───── SUPPLIED ENTRIES ─────

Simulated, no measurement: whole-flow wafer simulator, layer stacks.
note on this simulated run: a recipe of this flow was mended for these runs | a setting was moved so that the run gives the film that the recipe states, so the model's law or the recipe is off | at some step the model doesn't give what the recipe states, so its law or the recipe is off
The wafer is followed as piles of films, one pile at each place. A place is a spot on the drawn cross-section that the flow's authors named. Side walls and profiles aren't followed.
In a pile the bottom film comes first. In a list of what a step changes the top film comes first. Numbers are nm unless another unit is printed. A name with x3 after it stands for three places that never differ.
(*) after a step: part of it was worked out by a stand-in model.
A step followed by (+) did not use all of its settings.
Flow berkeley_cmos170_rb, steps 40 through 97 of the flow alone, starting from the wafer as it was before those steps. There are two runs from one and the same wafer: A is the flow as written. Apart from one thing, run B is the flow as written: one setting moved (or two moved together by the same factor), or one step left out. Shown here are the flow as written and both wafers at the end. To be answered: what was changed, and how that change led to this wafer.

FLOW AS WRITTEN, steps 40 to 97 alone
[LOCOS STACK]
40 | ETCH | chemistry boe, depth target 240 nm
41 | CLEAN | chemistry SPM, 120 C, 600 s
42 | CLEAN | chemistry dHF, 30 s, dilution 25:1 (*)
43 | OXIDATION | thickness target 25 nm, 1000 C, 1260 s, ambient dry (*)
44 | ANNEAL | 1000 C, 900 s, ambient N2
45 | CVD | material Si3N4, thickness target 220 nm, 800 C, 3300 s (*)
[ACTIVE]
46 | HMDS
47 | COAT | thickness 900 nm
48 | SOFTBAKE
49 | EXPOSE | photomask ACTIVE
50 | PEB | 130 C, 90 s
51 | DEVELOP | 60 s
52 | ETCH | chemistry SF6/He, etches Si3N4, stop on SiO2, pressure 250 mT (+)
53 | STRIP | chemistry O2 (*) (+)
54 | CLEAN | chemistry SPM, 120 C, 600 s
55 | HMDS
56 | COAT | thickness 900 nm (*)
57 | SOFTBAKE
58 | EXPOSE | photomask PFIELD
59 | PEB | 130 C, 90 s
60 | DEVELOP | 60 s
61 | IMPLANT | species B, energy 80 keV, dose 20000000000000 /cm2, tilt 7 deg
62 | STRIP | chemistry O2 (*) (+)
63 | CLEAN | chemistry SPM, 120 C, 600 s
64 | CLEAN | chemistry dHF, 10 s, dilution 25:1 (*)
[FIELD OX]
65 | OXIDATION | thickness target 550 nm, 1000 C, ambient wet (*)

─────

▶ _WORK INSTRUCTION_: Using the data above, restate word for word the lines from its opening line through the line that contains "A step followed", and no more.

▶ _RESPONSE AREA_:
Simulated, no measurement: whole-flow wafer simulator, layer stacks.
note on this simulated run: a recipe of this flow was mended for these runs | a setting was moved so that the run gives the film that the recipe states, so the model's law or the recipe is off | at some step the model doesn't give what the recipe states, so its law or the recipe is off
The wafer is followed as piles of films, one pile at each place. A place is a spot on the drawn cross-section that the flow's authors named. Side walls and profiles aren't followed.
In a pile the bottom film comes first. In a list of what a step changes the top film comes first. Numbers are nm unless another unit is printed. A name with x3 after it stands for three places that never differ.
(*) after a step: part of it was worked out by a stand-in model.
A step followed by (+) did not use all of its settings.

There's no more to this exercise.